########################################

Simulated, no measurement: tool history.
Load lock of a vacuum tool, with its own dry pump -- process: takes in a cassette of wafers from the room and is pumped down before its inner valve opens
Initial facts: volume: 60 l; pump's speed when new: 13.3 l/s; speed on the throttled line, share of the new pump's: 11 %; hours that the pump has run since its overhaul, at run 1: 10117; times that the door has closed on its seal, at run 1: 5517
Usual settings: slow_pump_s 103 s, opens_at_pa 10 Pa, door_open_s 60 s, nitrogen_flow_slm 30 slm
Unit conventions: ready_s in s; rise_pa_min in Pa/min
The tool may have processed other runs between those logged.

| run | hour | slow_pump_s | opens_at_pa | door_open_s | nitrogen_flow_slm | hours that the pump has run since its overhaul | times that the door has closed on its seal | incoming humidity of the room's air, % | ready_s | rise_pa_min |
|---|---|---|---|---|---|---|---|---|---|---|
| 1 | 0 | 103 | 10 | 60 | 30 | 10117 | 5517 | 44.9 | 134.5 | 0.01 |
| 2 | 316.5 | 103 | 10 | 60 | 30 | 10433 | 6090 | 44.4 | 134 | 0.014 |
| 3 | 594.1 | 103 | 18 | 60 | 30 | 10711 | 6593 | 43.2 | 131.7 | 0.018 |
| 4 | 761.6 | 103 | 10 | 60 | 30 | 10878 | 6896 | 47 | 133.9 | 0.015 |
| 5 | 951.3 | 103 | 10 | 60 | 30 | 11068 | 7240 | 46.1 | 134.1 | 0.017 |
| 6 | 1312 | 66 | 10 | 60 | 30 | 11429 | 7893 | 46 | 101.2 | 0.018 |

########################################

Work instruction
Print exactly the lines of the listing above starting at the line containing "Unit conventions: ready_s" and ending at the line containing "134.5 | 0.01 |", both included.

Task solution
Unit conventions: ready_s in s; rise_pa_min in Pa/min
The tool may have processed other runs between those logged.

| run | hour | slow_pump_s | opens_at_pa | door_open_s | nitrogen_flow_slm | hours that the pump has run since its overhaul | times that the door has closed on its seal | incoming humidity of the room's air, % | ready_s | rise_pa_min |
|---|---|---|---|---|---|---|---|---|---|---|
| 1 | 0 | 103 | 10 | 60 | 30 | 10117 | 5517 | 44.9 | 134.5 | 0.01 |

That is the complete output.